--- Brief ---
Set down the entries once more, exactly as they are written.

= = =

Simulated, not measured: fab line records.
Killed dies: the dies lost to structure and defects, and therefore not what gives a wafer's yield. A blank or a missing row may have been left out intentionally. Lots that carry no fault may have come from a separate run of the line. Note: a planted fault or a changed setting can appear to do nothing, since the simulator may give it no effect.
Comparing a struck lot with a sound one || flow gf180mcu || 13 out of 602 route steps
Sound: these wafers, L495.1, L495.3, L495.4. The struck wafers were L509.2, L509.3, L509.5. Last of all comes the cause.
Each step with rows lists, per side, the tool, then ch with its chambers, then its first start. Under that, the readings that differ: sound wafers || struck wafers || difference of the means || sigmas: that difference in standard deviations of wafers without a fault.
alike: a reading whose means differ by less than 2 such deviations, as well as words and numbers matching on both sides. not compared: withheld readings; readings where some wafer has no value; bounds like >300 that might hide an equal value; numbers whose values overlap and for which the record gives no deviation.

= = =

--- Task result ---
Simulated, not measured: fab line records.
Killed dies: the dies lost to structure and defects, and therefore not what gives a wafer's yield. A blank or a missing row may have been left out intentionally. Lots that carry no fault may have come from a separate run of the line. Note: a planted fault or a changed setting can appear to do nothing, since the simulator may give it no effect.
Comparing a struck lot with a sound one || flow gf180mcu || 13 out of 602 route steps
Sound: these wafers, L495.1, L495.3, L495.4. The struck wafers were L509.2, L509.3, L509.5. Last of all comes the cause.
Each step with rows lists, per side, the tool, then ch with its chambers, then its first start. Under that, the readings that differ: sound wafers || struck wafers || difference of the means || sigmas: that difference in standard deviations of wafers without a fault.
alike: a reading whose means differ by less than 2 such deviations, as well as words and numbers matching on both sides. not compared: withheld readings; readings where some wafer has no value; bounds like >300 that might hide an equal value; numbers whose values overlap and for which the record gives no deviation.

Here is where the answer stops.